* Task item *
Reproduce each line from the first in the data through the line that contains "Placed correctly: 0" exactly; give nothing else.

** Data for review follows **

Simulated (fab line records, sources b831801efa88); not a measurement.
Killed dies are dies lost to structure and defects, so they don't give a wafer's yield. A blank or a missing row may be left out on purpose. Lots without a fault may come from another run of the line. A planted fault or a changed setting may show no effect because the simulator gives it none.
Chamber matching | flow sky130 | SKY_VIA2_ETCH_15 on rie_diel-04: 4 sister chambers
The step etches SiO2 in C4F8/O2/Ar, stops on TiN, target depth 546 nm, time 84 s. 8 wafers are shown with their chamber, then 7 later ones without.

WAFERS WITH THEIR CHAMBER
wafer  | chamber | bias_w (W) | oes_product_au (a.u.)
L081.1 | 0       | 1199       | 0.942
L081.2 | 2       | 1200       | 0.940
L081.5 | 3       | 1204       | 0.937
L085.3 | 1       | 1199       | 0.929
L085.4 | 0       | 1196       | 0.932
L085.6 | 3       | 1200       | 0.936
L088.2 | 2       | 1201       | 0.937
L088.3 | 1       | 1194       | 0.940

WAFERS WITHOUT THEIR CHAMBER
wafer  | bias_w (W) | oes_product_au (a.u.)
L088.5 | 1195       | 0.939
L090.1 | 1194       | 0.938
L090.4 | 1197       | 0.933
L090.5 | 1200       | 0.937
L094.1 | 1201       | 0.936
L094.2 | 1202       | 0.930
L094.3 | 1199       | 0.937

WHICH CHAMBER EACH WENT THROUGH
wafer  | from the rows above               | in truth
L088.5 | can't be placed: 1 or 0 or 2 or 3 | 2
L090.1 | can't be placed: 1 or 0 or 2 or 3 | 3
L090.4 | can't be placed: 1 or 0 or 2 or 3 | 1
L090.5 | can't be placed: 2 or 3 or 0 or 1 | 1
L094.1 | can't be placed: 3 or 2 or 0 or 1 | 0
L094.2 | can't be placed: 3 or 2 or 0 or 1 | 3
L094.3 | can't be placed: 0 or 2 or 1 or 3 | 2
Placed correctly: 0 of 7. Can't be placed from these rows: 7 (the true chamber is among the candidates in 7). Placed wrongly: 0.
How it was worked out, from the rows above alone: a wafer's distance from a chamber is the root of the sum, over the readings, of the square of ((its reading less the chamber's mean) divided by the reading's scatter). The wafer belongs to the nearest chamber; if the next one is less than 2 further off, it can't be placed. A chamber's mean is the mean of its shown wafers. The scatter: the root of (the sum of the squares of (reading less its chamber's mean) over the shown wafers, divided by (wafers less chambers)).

** End of Data for review **

* Your solution *
Simulated (fab line records, sources b831801efa88); not a measurement.
Killed dies are dies lost to structure and defects, so they don't give a wafer's yield. A blank or a missing row may be left out on purpose. Lots without a fault may come from another run of the line. A planted fault or a changed setting may show no effect because the simulator gives it none.
Chamber matching | flow sky130 | SKY_VIA2_ETCH_15 on rie_diel-04: 4 sister chambers
The step etches SiO2 in C4F8/O2/Ar, stops on TiN, target depth 546 nm, time 84 s. 8 wafers are shown with their chamber, then 7 later ones without.

WAFERS WITH THEIR CHAMBER
wafer  | chamber | bias_w (W) | oes_product_au (a.u.)
L081.1 | 0       | 1199       | 0.942
L081.2 | 2       | 1200       | 0.940
L081.5 | 3       | 1204       | 0.937
L085.3 | 1       | 1199       | 0.929
L085.4 | 0       | 1196       | 0.932
L085.6 | 3       | 1200       | 0.936
L088.2 | 2       | 1201       | 0.937
L088.3 | 1       | 1194       | 0.940

WAFERS WITHOUT THEIR CHAMBER
wafer  | bias_w (W) | oes_product_au (a.u.)
L088.5 | 1195       | 0.939
L090.1 | 1194       | 0.938
L090.4 | 1197       | 0.933
L090.5 | 1200       | 0.937
L094.1 | 1201       | 0.936
L094.2 | 1202       | 0.930
L094.3 | 1199       | 0.937

WHICH CHAMBER EACH WENT THROUGH
wafer  | from the rows above               | in truth
L088.5 | can't be placed: 1 or 0 or 2 or 3 | 2
L090.1 | can't be placed: 1 or 0 or 2 or 3 | 3
L090.4 | can't be placed: 1 or 0 or 2 or 3 | 1
L090.5 | can't be placed: 2 or 3 or 0 or 1 | 1
L094.1 | can't be placed: 3 or 2 or 0 or 1 | 0
L094.2 | can't be placed: 3 or 2 or 0 or 1 | 3
L094.3 | can't be placed: 0 or 2 or 1 or 3 | 2
Placed correctly: 0 of 7. Can't be placed from these rows: 7 (the true chamber is among the candidates in 7). Placed wrongly: 0.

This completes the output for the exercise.